****

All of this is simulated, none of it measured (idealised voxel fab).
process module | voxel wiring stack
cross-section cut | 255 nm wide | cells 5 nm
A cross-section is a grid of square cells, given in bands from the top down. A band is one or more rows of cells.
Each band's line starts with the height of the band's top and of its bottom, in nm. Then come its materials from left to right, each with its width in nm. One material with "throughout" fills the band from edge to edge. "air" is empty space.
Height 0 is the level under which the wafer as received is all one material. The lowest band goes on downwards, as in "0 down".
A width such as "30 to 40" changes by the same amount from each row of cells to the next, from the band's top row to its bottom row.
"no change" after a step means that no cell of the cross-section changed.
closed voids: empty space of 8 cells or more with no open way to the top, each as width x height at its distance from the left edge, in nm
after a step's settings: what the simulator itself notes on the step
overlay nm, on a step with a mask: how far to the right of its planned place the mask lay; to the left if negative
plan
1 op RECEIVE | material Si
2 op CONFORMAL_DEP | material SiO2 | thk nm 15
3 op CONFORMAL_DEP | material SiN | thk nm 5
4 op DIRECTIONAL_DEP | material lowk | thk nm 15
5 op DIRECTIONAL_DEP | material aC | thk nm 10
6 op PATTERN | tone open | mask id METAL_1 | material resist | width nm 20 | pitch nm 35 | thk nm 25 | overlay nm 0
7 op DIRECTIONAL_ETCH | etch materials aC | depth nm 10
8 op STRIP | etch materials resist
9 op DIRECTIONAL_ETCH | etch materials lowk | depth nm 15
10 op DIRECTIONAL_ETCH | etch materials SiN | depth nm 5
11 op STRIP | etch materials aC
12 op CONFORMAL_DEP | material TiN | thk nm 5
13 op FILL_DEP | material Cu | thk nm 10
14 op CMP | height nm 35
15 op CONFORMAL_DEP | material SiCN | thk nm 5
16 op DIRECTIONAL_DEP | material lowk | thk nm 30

****

Work instruction -
Transcribe the material exactly, stopping after the "A cross-section is" line.

Exercise result -
All of this is simulated, none of it measured (idealised voxel fab).
process module | voxel wiring stack
cross-section cut | 255 nm wide | cells 5 nm
A cross-section is a grid of square cells, given in bands from the top down. A band is one or more rows of cells.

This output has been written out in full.